> **Work request**
Type out every entry again, character for character.

╔══

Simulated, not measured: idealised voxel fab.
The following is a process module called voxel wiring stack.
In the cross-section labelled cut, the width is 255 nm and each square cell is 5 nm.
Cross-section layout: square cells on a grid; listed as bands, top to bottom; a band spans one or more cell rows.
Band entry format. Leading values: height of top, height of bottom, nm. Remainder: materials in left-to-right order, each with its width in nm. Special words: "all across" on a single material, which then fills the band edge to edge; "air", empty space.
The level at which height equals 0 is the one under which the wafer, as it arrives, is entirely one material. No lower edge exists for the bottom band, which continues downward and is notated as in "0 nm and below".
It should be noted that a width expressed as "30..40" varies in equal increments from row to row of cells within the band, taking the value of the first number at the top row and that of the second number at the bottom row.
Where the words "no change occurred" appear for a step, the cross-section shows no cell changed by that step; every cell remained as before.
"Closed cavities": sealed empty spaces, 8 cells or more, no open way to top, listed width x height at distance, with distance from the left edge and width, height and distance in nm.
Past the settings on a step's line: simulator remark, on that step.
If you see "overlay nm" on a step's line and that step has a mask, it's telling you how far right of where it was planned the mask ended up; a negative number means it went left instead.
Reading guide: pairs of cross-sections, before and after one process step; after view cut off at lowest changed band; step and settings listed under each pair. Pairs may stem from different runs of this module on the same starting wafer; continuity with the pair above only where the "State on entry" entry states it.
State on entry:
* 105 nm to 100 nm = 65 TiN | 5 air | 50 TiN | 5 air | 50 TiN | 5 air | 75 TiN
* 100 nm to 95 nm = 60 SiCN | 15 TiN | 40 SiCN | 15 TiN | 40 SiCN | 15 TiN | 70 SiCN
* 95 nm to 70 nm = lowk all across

╚══

> **Answer section**
Simulated, not measured: idealised voxel fab.
The following is a process module called voxel wiring stack.
In the cross-section labelled cut, the width is 255 nm and each square cell is 5 nm.
Cross-section layout: square cells on a grid; listed as bands, top to bottom; a band spans one or more cell rows.
Band entry format. Leading values: height of top, height of bottom, nm. Remainder: materials in left-to-right order, each with its width in nm. Special words: "all across" on a single material, which then fills the band edge to edge; "air", empty space.
The level at which height equals 0 is the one under which the wafer, as it arrives, is entirely one material. No lower edge exists for the bottom band, which continues downward and is notated as in "0 nm and below".
It should be noted that a width expressed as "30..40" varies in equal increments from row to row of cells within the band, taking the value of the first number at the top row and that of the second number at the bottom row.
Where the words "no change occurred" appear for a step, the cross-section shows no cell changed by that step; every cell remained as before.
"Closed cavities": sealed empty spaces, 8 cells or more, no open way to top, listed width x height at distance, with distance from the left edge and width, height and distance in nm.
Past the settings on a step's line: simulator remark, on that step.
If you see "overlay nm" on a step's line and that step has a mask, it's telling you how far right of where it was planned the mask ended up; a negative number means it went left instead.
Reading guide: pairs of cross-sections, before and after one process step; after view cut off at lowest changed band; step and settings listed under each pair. Pairs may stem from different runs of this module on the same starting wafer; continuity with the pair above only where the "State on entry" entry states it.
State on entry:
* 105 nm to 100 nm = 65 TiN | 5 air | 50 TiN | 5 air | 50 TiN | 5 air | 75 TiN
* 100 nm to 95 nm = 60 SiCN | 15 TiN | 40 SiCN | 15 TiN | 40 SiCN | 15 TiN | 70 SiCN
* 95 nm to 70 nm = lowk all across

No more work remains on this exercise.